DATA SHOWN>
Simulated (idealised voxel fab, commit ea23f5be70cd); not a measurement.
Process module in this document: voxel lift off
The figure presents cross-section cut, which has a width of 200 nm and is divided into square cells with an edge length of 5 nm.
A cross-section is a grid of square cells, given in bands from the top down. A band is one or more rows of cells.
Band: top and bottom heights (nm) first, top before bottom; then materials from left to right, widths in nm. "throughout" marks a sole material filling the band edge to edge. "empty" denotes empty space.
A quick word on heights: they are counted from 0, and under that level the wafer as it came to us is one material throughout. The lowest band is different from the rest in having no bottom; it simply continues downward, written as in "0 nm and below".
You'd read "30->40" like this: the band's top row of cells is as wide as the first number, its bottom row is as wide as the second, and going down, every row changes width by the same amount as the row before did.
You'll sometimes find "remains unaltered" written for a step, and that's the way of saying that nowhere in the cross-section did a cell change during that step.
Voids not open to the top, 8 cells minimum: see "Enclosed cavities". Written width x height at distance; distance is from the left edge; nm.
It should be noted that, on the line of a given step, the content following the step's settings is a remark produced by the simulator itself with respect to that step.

WORK INSTRUCTION> Your task is to reproduce the entire listing exactly as it appears.

ANSWER BOX>
Simulated (idealised voxel fab, commit ea23f5be70cd); not a measurement.
Process module in this document: voxel lift off
The figure presents cross-section cut, which has a width of 200 nm and is divided into square cells with an edge length of 5 nm.
A cross-section is a grid of square cells, given in bands from the top down. A band is one or more rows of cells.
Band: top and bottom heights (nm) first, top before bottom; then materials from left to right, widths in nm. "throughout" marks a sole material filling the band edge to edge. "empty" denotes empty space.
A quick word on heights: they are counted from 0, and under that level the wafer as it came to us is one material throughout. The lowest band is different from the rest in having no bottom; it simply continues downward, written as in "0 nm and below".
You'd read "30->40" like this: the band's top row of cells is as wide as the first number, its bottom row is as wide as the second, and going down, every row changes width by the same amount as the row before did.
You'll sometimes find "remains unaltered" written for a step, and that's the way of saying that nowhere in the cross-section did a cell change during that step.
Voids not open to the top, 8 cells minimum: see "Enclosed cavities". Written width x height at distance; distance is from the left edge; nm.
It should be noted that, on the line of a given step, the content following the step's settings is a remark produced by the simulator itself with respect to that step.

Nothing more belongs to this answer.